## [Information provided]
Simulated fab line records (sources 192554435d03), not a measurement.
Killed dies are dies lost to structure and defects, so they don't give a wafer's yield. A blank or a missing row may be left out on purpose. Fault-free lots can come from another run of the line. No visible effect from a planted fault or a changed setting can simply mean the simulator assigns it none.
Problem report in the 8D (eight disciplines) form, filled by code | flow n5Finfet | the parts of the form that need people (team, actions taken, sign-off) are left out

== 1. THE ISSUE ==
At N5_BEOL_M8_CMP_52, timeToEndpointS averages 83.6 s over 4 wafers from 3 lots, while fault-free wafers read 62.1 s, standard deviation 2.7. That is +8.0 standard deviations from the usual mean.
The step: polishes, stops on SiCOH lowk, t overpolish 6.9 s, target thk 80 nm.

## [Brief]
Output all of the data exactly as given.

## [Exercise solution]
Simulated fab line records (sources 192554435d03), not a measurement.
Killed dies are dies lost to structure and defects, so they don't give a wafer's yield. A blank or a missing row may be left out on purpose. Fault-free lots can come from another run of the line. No visible effect from a planted fault or a changed setting can simply mean the simulator assigns it none.
Problem report in the 8D (eight disciplines) form, filled by code | flow n5Finfet | the parts of the form that need people (team, actions taken, sign-off) are left out

== 1. THE ISSUE ==
At N5_BEOL_M8_CMP_52, timeToEndpointS averages 83.6 s over 4 wafers from 3 lots, while fault-free wafers read 62.1 s, standard deviation 2.7. That is +8.0 standard deviations from the usual mean.
The step: polishes, stops on SiCOH lowk, t overpolish 6.9 s, target thk 80 nm.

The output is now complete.